--- WORK INSTRUCTION ---
Stopping right after the line with "Killed dies are", please reproduce the material below exactly from its first line.

EXERCISE DATA Block Start

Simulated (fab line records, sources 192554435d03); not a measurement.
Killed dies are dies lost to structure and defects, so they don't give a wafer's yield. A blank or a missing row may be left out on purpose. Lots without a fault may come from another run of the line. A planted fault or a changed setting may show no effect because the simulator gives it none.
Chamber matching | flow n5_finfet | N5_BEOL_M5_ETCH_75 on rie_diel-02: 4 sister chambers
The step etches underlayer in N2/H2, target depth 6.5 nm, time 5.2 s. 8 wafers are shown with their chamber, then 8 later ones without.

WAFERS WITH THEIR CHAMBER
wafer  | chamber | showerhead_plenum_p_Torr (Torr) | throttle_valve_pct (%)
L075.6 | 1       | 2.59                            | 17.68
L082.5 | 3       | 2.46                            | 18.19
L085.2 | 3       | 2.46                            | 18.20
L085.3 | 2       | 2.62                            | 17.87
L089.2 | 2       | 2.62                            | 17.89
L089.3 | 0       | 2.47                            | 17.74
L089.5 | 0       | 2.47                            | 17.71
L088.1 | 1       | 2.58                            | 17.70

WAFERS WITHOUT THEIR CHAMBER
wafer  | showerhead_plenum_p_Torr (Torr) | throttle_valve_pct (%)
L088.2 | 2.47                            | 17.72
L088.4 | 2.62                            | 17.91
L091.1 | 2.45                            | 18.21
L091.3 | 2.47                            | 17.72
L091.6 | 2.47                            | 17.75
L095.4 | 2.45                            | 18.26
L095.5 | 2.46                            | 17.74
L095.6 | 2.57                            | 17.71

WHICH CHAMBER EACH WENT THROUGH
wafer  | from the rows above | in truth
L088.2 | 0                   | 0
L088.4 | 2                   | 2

EXERCISE DATA Block End

--- EXERCISE ANSWER ---
Simulated (fab line records, sources 192554435d03); not a measurement.
Killed dies are dies lost to structure and defects, so they don't give a wafer's yield. A blank or a missing row may be left out on purpose. Lots without a fault may come from another run of the line. A planted fault or a changed setting may show no effect because the simulator gives it none.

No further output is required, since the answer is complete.